Assigned task:
From the very first line down to the line containing "subject: parallel lines", write out the material exactly as it appears, and no more.

Given data:
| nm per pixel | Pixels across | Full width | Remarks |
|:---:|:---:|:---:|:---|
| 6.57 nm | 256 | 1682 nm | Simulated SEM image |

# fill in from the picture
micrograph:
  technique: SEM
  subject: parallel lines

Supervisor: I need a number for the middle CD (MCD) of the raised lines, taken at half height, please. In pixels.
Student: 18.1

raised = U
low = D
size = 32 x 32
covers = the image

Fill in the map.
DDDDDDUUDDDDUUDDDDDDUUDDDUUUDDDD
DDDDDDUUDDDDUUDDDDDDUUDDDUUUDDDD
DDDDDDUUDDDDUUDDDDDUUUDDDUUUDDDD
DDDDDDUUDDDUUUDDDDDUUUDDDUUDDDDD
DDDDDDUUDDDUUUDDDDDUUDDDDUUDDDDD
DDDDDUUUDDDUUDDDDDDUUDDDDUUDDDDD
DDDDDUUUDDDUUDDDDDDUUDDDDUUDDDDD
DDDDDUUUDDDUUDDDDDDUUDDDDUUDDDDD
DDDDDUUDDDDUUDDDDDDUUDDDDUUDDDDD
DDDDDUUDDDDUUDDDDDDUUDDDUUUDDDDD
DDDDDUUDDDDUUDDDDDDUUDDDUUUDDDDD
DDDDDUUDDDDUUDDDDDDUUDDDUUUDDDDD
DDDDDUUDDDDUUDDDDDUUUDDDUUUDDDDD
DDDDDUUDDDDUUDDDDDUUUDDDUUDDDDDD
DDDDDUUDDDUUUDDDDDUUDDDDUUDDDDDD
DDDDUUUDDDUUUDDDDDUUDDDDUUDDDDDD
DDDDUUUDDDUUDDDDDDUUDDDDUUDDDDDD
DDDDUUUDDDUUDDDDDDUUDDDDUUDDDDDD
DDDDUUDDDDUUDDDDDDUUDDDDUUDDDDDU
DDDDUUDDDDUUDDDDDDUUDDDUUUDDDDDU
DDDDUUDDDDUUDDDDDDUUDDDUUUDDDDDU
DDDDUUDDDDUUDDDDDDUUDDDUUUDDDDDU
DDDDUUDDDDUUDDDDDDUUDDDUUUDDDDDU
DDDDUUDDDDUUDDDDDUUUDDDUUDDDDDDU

Result:
| nm per pixel | Pixels across | Full width | Remarks |
|:---:|:---:|:---:|:---|
| 6.57 nm | 256 | 1682 nm | Simulated SEM image |

# fill in from the picture
micrograph:
  technique: SEM
  subject: parallel lines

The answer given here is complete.